**Task item**. Restate the data that follows exactly as it stands, beginning with the first line and ending with the line that contains "Unit ........... nm".

---*---
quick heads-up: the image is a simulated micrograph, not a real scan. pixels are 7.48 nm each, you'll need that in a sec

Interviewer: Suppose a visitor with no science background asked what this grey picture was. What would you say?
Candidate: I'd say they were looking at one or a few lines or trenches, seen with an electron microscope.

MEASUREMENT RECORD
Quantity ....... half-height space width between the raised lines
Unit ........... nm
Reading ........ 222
---*---

**Written response**.
quick heads-up: the image is a simulated micrograph, not a real scan. pixels are 7.48 nm each, you'll need that in a sec

Interviewer: Suppose a visitor with no science background asked what this grey picture was. What would you say?
Candidate: I'd say they were looking at one or a few lines or trenches, seen with an electron microscope.

MEASUREMENT RECORD
Quantity ....... half-height space width between the raised lines
Unit ........... nm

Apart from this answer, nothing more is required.